□ □ □

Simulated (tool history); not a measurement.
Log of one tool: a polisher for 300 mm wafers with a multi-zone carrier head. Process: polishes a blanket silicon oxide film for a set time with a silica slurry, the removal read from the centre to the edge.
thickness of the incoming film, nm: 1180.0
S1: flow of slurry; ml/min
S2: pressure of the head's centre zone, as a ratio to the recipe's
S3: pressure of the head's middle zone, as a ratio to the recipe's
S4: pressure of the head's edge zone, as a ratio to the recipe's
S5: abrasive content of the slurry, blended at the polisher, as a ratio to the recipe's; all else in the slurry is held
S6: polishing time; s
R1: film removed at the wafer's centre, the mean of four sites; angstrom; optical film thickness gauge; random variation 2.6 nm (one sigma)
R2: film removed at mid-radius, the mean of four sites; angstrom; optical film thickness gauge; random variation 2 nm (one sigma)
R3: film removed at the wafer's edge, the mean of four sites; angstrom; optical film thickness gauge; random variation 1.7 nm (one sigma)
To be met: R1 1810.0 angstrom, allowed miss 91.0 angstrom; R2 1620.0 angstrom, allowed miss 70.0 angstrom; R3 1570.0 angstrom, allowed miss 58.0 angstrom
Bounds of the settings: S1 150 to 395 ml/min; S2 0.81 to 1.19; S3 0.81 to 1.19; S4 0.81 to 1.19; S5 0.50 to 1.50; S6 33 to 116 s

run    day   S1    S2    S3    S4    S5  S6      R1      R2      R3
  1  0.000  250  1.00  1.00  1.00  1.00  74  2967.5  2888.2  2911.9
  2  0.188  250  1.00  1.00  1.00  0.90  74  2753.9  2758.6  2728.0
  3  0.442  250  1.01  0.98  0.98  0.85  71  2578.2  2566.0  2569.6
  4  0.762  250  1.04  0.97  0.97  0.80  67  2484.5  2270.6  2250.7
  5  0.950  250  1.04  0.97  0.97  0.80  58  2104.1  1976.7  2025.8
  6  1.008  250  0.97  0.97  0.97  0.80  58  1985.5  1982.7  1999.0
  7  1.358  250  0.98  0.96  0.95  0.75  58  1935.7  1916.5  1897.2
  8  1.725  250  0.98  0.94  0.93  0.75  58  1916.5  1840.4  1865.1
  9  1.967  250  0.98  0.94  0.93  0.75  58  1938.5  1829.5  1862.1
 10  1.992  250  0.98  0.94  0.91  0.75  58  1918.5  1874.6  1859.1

□ □ □

Nothing but an exact copy of the lines from the start of the entries through the line containing "S4: pressure of" belongs in the response.

Simulated (tool history); not a measurement.
Log of one tool: a polisher for 300 mm wafers with a multi-zone carrier head. Process: polishes a blanket silicon oxide film for a set time with a silica slurry, the removal read from the centre to the edge.
thickness of the incoming film, nm: 1180.0
S1: flow of slurry; ml/min
S2: pressure of the head's centre zone, as a ratio to the recipe's
S3: pressure of the head's middle zone, as a ratio to the recipe's
S4: pressure of the head's edge zone, as a ratio to the recipe's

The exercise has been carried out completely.